From the data below, return the exact lines starting at the line containing "R3: film removed" and ending at the line containing "Limits on the", both included, and nothing else.

[Opening Material shown section]
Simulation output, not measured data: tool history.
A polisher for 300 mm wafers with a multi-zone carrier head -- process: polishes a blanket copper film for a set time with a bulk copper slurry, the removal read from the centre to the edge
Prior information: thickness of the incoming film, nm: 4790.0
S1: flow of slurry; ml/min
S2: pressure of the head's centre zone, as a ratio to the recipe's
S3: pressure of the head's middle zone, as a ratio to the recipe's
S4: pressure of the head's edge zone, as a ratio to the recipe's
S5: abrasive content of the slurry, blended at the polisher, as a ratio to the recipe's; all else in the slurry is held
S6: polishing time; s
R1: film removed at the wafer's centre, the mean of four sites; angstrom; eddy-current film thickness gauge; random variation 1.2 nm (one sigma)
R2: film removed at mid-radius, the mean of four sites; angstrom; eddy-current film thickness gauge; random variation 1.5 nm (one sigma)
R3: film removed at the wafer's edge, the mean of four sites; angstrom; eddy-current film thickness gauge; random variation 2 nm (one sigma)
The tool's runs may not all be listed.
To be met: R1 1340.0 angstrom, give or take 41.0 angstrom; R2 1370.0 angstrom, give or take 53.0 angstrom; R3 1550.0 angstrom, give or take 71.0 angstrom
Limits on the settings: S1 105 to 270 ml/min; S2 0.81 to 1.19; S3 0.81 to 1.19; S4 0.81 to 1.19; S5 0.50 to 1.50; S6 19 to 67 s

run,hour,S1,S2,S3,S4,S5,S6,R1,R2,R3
[Closing Material shown section]

- [Result]
R3: film removed at the wafer's edge, the mean of four sites; angstrom; eddy-current film thickness gauge; random variation 2 nm (one sigma)
The tool's runs may not all be listed.
To be met: R1 1340.0 angstrom, give or take 41.0 angstrom; R2 1370.0 angstrom, give or take 53.0 angstrom; R3 1550.0 angstrom, give or take 71.0 angstrom
Limits on the settings: S1 105 to 270 ml/min; S2 0.81 to 1.19; S3 0.81 to 1.19; S4 0.81 to 1.19; S5 0.50 to 1.50; S6 19 to 67 s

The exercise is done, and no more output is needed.